-- WORK INSTRUCTION --
Exactly as they appear, output all of the entries.

====== ENTRIES SUPPLIED

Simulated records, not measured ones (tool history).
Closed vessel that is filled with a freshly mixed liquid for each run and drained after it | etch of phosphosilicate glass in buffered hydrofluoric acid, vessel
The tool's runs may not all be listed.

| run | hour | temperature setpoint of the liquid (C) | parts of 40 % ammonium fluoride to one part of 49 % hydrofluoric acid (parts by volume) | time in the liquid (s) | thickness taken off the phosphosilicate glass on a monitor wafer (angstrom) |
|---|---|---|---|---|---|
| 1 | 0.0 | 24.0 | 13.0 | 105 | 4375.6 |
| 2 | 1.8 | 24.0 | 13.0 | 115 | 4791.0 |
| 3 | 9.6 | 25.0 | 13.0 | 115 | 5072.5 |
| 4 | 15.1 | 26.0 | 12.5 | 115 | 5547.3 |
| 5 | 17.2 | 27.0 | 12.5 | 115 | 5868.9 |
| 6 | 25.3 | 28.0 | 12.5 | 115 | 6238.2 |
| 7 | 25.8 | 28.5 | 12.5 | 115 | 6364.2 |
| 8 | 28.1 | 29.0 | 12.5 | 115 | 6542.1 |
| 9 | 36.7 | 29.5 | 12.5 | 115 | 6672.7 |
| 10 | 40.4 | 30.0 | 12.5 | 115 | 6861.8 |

============

-- EXERCISE RESULT --
Simulated records, not measured ones (tool history).
Closed vessel that is filled with a freshly mixed liquid for each run and drained after it | etch of phosphosilicate glass in buffered hydrofluoric acid, vessel
The tool's runs may not all be listed.

| run | hour | temperature setpoint of the liquid (C) | parts of 40 % ammonium fluoride to one part of 49 % hydrofluoric acid (parts by volume) | time in the liquid (s) | thickness taken off the phosphosilicate glass on a monitor wafer (angstrom) |
|---|---|---|---|---|---|
| 1 | 0.0 | 24.0 | 13.0 | 105 | 4375.6 |
| 2 | 1.8 | 24.0 | 13.0 | 115 | 4791.0 |
| 3 | 9.6 | 25.0 | 13.0 | 115 | 5072.5 |
| 4 | 15.1 | 26.0 | 12.5 | 115 | 5547.3 |
| 5 | 17.2 | 27.0 | 12.5 | 115 | 5868.9 |
| 6 | 25.3 | 28.0 | 12.5 | 115 | 6238.2 |
| 7 | 25.8 | 28.5 | 12.5 | 115 | 6364.2 |
| 8 | 28.1 | 29.0 | 12.5 | 115 | 6542.1 |
| 9 | 36.7 | 29.5 | 12.5 | 115 | 6672.7 |
| 10 | 40.4 | 30.0 | 12.5 | 115 | 6861.8 |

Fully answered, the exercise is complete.